## INFORMATION PROVIDED
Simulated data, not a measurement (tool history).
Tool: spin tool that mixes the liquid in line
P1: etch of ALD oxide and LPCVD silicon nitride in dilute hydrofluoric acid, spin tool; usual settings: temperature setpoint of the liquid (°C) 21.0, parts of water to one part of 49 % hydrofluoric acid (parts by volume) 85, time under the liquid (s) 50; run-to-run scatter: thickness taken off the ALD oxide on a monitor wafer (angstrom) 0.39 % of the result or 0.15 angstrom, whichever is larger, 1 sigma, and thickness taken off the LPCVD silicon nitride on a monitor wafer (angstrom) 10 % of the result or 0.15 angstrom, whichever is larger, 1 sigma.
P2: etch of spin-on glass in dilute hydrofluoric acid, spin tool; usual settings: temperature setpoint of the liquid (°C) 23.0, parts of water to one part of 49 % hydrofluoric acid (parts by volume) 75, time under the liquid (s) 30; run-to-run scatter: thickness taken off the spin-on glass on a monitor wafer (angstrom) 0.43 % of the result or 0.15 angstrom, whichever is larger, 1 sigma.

## ACTION ITEM
Repeat each line of the data exactly as it appears above.

## WRITTEN SOLUTION
Simulated data, not a measurement (tool history).
Tool: spin tool that mixes the liquid in line
P1: etch of ALD oxide and LPCVD silicon nitride in dilute hydrofluoric acid, spin tool; usual settings: temperature setpoint of the liquid (°C) 21.0, parts of water to one part of 49 % hydrofluoric acid (parts by volume) 85, time under the liquid (s) 50; run-to-run scatter: thickness taken off the ALD oxide on a monitor wafer (angstrom) 0.39 % of the result or 0.15 angstrom, whichever is larger, 1 sigma, and thickness taken off the LPCVD silicon nitride on a monitor wafer (angstrom) 10 % of the result or 0.15 angstrom, whichever is larger, 1 sigma.
P2: etch of spin-on glass in dilute hydrofluoric acid, spin tool; usual settings: temperature setpoint of the liquid (°C) 23.0, parts of water to one part of 49 % hydrofluoric acid (parts by volume) 75, time under the liquid (s) 30; run-to-run scatter: thickness taken off the spin-on glass on a monitor wafer (angstrom) 0.43 % of the result or 0.15 angstrom, whichever is larger, 1 sigma.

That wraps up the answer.